Copying exactly, give the lines in the material below from the one with "route steps=1938 shown" to the one with "start_h: start of", ends included, and nothing besides.

[Start of Attachment]

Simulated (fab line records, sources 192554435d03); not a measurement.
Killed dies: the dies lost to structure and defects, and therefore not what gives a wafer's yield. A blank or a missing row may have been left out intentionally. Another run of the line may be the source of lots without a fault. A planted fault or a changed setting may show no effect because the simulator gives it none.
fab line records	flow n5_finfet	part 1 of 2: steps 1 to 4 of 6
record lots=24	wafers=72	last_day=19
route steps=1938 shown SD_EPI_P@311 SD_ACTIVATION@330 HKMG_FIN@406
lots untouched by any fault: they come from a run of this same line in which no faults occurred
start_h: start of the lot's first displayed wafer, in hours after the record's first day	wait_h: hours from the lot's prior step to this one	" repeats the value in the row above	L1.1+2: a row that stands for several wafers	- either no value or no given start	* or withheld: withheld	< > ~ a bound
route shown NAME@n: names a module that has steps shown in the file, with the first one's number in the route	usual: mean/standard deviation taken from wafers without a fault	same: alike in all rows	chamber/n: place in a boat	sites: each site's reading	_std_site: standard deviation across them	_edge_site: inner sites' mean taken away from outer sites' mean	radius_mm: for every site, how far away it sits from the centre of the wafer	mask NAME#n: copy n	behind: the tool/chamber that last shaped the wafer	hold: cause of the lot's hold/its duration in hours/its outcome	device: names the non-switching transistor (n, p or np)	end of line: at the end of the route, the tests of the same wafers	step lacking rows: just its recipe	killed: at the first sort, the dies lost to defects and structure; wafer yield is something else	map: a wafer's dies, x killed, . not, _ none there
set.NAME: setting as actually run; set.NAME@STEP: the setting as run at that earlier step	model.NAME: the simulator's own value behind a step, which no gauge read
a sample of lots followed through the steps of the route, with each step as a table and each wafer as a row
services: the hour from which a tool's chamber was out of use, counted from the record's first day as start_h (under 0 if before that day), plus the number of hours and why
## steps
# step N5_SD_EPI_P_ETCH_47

[End of Attachment]

Problem solution:
route steps=1938 shown SD_EPI_P@311 SD_ACTIVATION@330 HKMG_FIN@406
lots untouched by any fault: they come from a run of this same line in which no faults occurred
start_h: start of the lot's first displayed wafer, in hours after the record's first day	wait_h: hours from the lot's prior step to this one	" repeats the value in the row above	L1.1+2: a row that stands for several wafers	- either no value or no given start	* or withheld: withheld	< > ~ a bound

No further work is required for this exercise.